**Dataset extract**.
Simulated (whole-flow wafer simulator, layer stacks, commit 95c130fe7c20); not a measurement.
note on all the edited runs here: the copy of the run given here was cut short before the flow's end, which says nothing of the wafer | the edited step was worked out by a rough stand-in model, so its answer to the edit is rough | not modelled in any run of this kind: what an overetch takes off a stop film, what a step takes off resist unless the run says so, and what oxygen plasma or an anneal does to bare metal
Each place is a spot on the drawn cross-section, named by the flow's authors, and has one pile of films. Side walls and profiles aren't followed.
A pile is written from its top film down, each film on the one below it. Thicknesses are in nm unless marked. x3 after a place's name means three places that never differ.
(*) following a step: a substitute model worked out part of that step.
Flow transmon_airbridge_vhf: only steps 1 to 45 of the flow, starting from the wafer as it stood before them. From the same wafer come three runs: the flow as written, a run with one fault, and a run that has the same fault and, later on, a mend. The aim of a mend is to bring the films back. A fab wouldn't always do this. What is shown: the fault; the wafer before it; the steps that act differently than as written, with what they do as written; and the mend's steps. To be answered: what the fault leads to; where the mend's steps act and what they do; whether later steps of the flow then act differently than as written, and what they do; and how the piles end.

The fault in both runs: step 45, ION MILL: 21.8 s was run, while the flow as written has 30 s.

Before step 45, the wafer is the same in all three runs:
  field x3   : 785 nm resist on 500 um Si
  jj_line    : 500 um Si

**Assigned task**.
Take the lines above from the one containing "A pile is written" down to the one containing "(*) following a", and transcribe them exactly, both ends included.

**Answer section**.
A pile is written from its top film down, each film on the one below it. Thicknesses are in nm unless marked. x3 after a place's name means three places that never differ.
(*) following a step: a substitute model worked out part of that step.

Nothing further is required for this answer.